Work item: Set down the entries exactly. No line may differ from its source.

*** Opening of Information supplied ***

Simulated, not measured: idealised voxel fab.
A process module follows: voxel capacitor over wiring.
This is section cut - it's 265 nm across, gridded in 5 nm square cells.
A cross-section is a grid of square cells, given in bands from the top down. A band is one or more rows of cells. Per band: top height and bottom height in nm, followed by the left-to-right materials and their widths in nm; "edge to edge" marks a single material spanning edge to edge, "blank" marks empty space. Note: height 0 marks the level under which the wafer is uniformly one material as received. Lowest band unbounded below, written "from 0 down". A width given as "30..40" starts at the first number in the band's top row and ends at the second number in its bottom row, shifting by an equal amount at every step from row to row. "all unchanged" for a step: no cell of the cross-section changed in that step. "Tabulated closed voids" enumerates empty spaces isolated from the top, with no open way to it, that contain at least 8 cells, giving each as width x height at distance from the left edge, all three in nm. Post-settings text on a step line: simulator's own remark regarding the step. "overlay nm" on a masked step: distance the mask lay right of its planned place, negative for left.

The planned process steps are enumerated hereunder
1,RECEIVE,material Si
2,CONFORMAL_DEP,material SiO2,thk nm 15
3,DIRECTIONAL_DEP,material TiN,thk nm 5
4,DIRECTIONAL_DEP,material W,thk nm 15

*** Close of Information supplied ***

Your response:
Simulated, not measured: idealised voxel fab.
A process module follows: voxel capacitor over wiring.
This is section cut - it's 265 nm across, gridded in 5 nm square cells.
A cross-section is a grid of square cells, given in bands from the top down. A band is one or more rows of cells. Per band: top height and bottom height in nm, followed by the left-to-right materials and their widths in nm; "edge to edge" marks a single material spanning edge to edge, "blank" marks empty space. Note: height 0 marks the level under which the wafer is uniformly one material as received. Lowest band unbounded below, written "from 0 down". A width given as "30..40" starts at the first number in the band's top row and ends at the second number in its bottom row, shifting by an equal amount at every step from row to row. "all unchanged" for a step: no cell of the cross-section changed in that step. "Tabulated closed voids" enumerates empty spaces isolated from the top, with no open way to it, that contain at least 8 cells, giving each as width x height at distance from the left edge, all three in nm. Post-settings text on a step line: simulator's own remark regarding the step. "overlay nm" on a masked step: distance the mask lay right of its planned place, negative for left.

The planned process steps are enumerated hereunder
1,RECEIVE,material Si
2,CONFORMAL_DEP,material SiO2,thk nm 15
3,DIRECTIONAL_DEP,material TiN,thk nm 5
4,DIRECTIONAL_DEP,material W,thk nm 15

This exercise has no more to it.